• [ACTION ITEM]:
Which lines run from the line with "What a band's" through the line with "- 6: DIRECTIONAL_DEP" in the entries below? Print them exactly, both ends included, and nothing more.

• [DATA SHOWN]:
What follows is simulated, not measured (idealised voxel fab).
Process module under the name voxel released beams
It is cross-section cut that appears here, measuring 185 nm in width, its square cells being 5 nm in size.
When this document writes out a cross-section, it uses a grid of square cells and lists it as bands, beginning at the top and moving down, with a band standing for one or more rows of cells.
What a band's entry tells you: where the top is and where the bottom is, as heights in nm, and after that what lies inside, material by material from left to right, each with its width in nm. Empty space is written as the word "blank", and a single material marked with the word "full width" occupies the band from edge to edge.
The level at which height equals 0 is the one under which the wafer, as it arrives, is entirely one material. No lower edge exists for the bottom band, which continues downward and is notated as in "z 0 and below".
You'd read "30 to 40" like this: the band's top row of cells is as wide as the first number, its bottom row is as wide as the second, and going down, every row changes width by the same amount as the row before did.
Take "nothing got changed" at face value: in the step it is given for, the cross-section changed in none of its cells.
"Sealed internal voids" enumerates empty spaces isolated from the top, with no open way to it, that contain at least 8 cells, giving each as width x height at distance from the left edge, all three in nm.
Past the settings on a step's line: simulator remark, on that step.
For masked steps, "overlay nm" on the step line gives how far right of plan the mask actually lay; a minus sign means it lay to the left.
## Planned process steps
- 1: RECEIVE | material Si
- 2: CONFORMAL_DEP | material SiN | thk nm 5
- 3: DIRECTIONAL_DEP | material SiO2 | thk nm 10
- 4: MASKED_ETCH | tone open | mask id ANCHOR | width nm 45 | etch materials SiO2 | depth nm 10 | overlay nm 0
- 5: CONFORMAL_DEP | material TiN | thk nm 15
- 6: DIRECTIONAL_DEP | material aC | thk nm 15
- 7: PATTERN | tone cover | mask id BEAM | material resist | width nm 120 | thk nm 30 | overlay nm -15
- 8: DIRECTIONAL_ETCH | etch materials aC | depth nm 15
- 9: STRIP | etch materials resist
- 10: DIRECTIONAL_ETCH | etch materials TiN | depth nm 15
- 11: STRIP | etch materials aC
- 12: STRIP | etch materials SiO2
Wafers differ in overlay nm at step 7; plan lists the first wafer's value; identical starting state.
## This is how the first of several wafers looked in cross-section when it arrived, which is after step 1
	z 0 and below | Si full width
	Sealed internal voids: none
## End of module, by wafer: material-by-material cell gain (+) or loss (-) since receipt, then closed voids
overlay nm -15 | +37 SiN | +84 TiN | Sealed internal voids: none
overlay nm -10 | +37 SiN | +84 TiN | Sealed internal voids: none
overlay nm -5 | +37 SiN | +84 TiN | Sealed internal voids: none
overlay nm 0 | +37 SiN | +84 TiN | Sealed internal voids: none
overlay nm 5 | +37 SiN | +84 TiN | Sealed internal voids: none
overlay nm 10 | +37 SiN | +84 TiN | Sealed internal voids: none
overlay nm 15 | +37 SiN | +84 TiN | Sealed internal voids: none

• [ANSWER BOX]:
What a band's entry tells you: where the top is and where the bottom is, as heights in nm, and after that what lies inside, material by material from left to right, each with its width in nm. Empty space is written as the word "blank", and a single material marked with the word "full width" occupies the band from edge to edge.
The level at which height equals 0 is the one under which the wafer, as it arrives, is entirely one material. No lower edge exists for the bottom band, which continues downward and is notated as in "z 0 and below".
You'd read "30 to 40" like this: the band's top row of cells is as wide as the first number, its bottom row is as wide as the second, and going down, every row changes width by the same amount as the row before did.
Take "nothing got changed" at face value: in the step it is given for, the cross-section changed in none of its cells.
"Sealed internal voids" enumerates empty spaces isolated from the top, with no open way to it, that contain at least 8 cells, giving each as width x height at distance from the left edge, all three in nm.
Past the settings on a step's line: simulator remark, on that step.
For masked steps, "overlay nm" on the step line gives how far right of plan the mask actually lay; a minus sign means it lay to the left.
## Planned process steps
- 1: RECEIVE | material Si
- 2: CONFORMAL_DEP | material SiN | thk nm 5
- 3: DIRECTIONAL_DEP | material SiO2 | thk nm 10
- 4: MASKED_ETCH | tone open | mask id ANCHOR | width nm 45 | etch materials SiO2 | depth nm 10 | overlay nm 0
- 5: CONFORMAL_DEP | material TiN | thk nm 15
- 6: DIRECTIONAL_DEP | material aC | thk nm 15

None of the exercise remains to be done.